### ENTRIES SUPPLIED
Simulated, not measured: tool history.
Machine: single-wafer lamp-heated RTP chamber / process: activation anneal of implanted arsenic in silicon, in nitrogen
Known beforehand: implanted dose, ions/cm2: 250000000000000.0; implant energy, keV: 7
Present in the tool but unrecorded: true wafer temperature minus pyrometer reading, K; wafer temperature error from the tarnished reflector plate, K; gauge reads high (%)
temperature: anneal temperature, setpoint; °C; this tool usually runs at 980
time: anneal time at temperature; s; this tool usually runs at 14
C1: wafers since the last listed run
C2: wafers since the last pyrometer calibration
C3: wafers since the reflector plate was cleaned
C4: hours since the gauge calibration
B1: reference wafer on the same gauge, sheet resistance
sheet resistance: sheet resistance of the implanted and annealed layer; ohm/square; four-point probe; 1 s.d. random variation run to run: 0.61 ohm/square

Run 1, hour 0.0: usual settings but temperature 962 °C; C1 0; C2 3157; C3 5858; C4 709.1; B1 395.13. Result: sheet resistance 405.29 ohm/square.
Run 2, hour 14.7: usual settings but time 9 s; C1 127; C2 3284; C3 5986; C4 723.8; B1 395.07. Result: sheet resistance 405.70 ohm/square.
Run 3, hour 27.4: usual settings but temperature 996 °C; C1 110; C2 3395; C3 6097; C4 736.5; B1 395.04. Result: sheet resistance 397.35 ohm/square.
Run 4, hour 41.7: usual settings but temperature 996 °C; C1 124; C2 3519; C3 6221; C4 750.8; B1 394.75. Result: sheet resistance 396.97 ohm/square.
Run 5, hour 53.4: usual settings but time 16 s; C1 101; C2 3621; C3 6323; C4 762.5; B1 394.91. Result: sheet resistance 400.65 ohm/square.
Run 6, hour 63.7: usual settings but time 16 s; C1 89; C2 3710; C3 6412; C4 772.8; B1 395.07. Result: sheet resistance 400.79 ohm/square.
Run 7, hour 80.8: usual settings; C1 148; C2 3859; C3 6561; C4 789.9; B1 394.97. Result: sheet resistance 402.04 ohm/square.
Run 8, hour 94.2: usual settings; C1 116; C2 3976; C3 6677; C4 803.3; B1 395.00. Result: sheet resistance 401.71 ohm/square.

### REQUIRED ACTION
Within the material above, transcribe exactly the lines that run from the line holding "time: anneal time" through the line holding "C4: hours since the gauge calibration".

### RESPONSE AREA
time: anneal time at temperature; s; this tool usually runs at 14
C1: wafers since the last listed run
C2: wafers since the last pyrometer calibration
C3: wafers since the reflector plate was cleaned
C4: hours since the gauge calibration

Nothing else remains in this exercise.